_Provided data:_
***

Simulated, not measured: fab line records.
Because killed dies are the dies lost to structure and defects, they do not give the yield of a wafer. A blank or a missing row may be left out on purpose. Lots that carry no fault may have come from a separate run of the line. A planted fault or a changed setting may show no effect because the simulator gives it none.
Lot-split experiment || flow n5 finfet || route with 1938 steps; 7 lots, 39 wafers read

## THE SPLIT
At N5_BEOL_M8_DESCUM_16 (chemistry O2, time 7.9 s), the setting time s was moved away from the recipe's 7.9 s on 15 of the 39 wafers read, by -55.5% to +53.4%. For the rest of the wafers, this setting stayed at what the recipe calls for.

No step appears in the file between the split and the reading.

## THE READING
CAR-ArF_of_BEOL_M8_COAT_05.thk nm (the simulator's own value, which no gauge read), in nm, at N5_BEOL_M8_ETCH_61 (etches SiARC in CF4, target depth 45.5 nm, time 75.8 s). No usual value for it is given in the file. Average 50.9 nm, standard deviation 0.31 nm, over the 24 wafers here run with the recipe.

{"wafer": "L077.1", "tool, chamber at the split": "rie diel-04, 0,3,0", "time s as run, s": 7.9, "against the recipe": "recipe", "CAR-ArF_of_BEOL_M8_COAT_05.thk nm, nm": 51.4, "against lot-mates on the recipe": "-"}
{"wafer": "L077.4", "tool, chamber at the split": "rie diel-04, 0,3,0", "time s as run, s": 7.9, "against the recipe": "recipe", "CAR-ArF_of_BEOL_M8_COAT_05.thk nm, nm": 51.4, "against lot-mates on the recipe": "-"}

***

_Work request:_ Please transcribe, exactly and with nothing added, the lines from the first line of the material above through the line that contains "## THE READING".

_Response area:_
Simulated, not measured: fab line records.
Because killed dies are the dies lost to structure and defects, they do not give the yield of a wafer. A blank or a missing row may be left out on purpose. Lots that carry no fault may have come from a separate run of the line. A planted fault or a changed setting may show no effect because the simulator gives it none.
Lot-split experiment || flow n5 finfet || route with 1938 steps; 7 lots, 39 wafers read

## THE SPLIT
At N5_BEOL_M8_DESCUM_16 (chemistry O2, time 7.9 s), the setting time s was moved away from the recipe's 7.9 s on 15 of the 39 wafers read, by -55.5% to +53.4%. For the rest of the wafers, this setting stayed at what the recipe calls for.

No step appears in the file between the split and the reading.

## THE READING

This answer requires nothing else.